For the data below, give again exactly the lines from the one containing "Usual settings: slurry_flow" through the one containing "# hour 13.8: slurry blender recalibrated", both ends included, and no others.

============================================================

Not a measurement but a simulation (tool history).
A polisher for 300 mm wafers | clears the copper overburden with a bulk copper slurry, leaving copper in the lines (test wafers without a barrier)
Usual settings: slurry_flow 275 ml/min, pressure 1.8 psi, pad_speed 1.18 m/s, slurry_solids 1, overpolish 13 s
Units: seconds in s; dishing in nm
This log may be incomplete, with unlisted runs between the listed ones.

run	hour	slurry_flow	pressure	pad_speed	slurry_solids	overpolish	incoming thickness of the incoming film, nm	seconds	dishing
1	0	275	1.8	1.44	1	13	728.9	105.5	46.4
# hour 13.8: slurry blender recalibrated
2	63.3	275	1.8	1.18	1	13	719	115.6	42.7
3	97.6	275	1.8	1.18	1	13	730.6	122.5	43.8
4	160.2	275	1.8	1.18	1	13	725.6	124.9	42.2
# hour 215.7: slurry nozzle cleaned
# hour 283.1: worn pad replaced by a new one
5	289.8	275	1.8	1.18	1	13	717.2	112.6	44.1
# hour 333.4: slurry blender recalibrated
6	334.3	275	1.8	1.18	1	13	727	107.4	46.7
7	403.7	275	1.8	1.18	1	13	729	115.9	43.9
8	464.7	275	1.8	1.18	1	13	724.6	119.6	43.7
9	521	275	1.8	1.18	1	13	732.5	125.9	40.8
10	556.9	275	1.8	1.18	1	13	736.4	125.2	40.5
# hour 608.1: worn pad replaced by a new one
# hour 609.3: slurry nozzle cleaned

============================================================

*Problem solution:*
Usual settings: slurry_flow 275 ml/min, pressure 1.8 psi, pad_speed 1.18 m/s, slurry_solids 1, overpolish 13 s
Units: seconds in s; dishing in nm
This log may be incomplete, with unlisted runs between the listed ones.

run	hour	slurry_flow	pressure	pad_speed	slurry_solids	overpolish	incoming thickness of the incoming film, nm	seconds	dishing
1	0	275	1.8	1.44	1	13	728.9	105.5	46.4
# hour 13.8: slurry blender recalibrated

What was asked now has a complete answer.